ASSIGNED TASK:
Going down the data below, set down exactly the line with "step 106, EXPOSE" and each line after it through the line with "step 113, PECVD"; no other lines.

# # #

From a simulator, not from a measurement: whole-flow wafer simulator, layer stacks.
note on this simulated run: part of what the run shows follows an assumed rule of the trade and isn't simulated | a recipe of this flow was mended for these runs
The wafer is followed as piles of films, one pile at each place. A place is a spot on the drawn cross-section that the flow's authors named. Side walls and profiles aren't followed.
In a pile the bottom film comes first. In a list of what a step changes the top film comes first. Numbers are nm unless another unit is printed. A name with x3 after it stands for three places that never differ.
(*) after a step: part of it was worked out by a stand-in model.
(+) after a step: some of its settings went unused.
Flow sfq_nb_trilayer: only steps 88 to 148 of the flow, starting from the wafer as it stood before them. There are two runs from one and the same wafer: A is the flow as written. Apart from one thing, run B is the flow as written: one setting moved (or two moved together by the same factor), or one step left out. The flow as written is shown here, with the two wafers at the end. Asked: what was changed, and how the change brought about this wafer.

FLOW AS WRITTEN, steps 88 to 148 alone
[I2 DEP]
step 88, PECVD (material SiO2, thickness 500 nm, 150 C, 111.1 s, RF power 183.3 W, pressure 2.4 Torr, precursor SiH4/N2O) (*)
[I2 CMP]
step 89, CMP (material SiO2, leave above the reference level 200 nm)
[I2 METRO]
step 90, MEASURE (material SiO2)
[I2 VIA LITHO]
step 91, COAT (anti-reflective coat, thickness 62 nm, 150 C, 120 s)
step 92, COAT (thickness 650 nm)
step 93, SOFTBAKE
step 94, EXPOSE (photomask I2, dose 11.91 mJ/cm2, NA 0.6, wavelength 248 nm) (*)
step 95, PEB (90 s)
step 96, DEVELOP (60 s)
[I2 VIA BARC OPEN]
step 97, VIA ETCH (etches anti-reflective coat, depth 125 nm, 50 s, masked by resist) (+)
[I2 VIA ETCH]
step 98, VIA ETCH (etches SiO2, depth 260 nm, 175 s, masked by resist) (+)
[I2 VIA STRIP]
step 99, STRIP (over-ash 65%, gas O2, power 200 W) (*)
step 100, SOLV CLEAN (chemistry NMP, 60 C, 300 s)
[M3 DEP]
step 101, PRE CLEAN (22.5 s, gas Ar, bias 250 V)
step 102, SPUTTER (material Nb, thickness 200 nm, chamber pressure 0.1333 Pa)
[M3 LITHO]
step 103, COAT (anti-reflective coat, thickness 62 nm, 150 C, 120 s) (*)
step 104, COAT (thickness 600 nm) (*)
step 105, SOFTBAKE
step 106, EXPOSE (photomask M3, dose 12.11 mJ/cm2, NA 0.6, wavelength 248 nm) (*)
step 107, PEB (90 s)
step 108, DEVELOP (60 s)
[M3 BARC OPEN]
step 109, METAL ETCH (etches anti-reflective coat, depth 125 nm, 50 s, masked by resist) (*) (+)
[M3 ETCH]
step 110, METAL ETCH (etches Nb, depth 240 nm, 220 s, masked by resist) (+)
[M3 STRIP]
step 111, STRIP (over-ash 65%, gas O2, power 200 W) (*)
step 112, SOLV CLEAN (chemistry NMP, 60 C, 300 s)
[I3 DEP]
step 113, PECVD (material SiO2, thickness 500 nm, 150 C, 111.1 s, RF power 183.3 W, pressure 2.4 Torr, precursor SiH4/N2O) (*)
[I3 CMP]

# # #

ANSWER SECTION:
step 106, EXPOSE (photomask M3, dose 12.11 mJ/cm2, NA 0.6, wavelength 248 nm) (*)
step 107, PEB (90 s)
step 108, DEVELOP (60 s)
[M3 BARC OPEN]
step 109, METAL ETCH (etches anti-reflective coat, depth 125 nm, 50 s, masked by resist) (*) (+)
[M3 ETCH]
step 110, METAL ETCH (etches Nb, depth 240 nm, 220 s, masked by resist) (+)
[M3 STRIP]
step 111, STRIP (over-ash 65%, gas O2, power 200 W) (*)
step 112, SOLV CLEAN (chemistry NMP, 60 C, 300 s)
[I3 DEP]
step 113, PECVD (material SiO2, thickness 500 nm, 150 C, 111.1 s, RF power 183.3 W, pressure 2.4 Torr, precursor SiH4/N2O) (*)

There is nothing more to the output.